Each entry must be written out again exactly as it stands.

START PROVIDED DATA

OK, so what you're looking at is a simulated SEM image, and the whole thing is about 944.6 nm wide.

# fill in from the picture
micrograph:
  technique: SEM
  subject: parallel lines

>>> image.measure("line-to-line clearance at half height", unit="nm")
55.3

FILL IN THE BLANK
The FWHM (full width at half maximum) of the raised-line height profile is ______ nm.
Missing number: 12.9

END PROVIDED DATA

#### EXERCISE OUTPUT:
OK, so what you're looking at is a simulated SEM image, and the whole thing is about 944.6 nm wide.

# fill in from the picture
micrograph:
  technique: SEM
  subject: parallel lines

>>> image.measure("line-to-line clearance at half height", unit="nm")
55.3

FILL IN THE BLANK
The FWHM (full width at half maximum) of the raised-line height profile is ______ nm.
Missing number: 12.9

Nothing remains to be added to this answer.